┄┄┄┄┄┄┄┄┄┄
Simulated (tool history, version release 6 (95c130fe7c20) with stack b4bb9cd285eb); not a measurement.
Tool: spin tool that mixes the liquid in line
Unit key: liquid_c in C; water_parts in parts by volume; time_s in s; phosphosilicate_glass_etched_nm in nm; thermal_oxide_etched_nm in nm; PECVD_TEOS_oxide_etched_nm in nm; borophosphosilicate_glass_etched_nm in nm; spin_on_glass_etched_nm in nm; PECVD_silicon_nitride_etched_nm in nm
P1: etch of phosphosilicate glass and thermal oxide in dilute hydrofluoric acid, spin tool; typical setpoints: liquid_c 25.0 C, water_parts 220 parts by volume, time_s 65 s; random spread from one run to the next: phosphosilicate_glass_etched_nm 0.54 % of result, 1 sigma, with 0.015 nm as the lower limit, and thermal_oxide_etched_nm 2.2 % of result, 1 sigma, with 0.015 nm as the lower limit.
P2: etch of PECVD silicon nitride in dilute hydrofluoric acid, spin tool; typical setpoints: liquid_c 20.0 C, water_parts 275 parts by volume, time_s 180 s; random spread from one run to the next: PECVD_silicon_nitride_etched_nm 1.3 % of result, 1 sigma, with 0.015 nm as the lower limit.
┄┄┄┄┄┄┄┄┄┄

_WORK INSTRUCTION_:
Each record above is to be printed again exactly as written.

_YOUR SOLUTION_:
Simulated (tool history, version release 6 (95c130fe7c20) with stack b4bb9cd285eb); not a measurement.
Tool: spin tool that mixes the liquid in line
Unit key: liquid_c in C; water_parts in parts by volume; time_s in s; phosphosilicate_glass_etched_nm in nm; thermal_oxide_etched_nm in nm; PECVD_TEOS_oxide_etched_nm in nm; borophosphosilicate_glass_etched_nm in nm; spin_on_glass_etched_nm in nm; PECVD_silicon_nitride_etched_nm in nm
P1: etch of phosphosilicate glass and thermal oxide in dilute hydrofluoric acid, spin tool; typical setpoints: liquid_c 25.0 C, water_parts 220 parts by volume, time_s 65 s; random spread from one run to the next: phosphosilicate_glass_etched_nm 0.54 % of result, 1 sigma, with 0.015 nm as the lower limit, and thermal_oxide_etched_nm 2.2 % of result, 1 sigma, with 0.015 nm as the lower limit.
P2: etch of PECVD silicon nitride in dilute hydrofluoric acid, spin tool; typical setpoints: liquid_c 20.0 C, water_parts 275 parts by volume, time_s 180 s; random spread from one run to the next: PECVD_silicon_nitride_etched_nm 1.3 % of result, 1 sigma, with 0.015 nm as the lower limit.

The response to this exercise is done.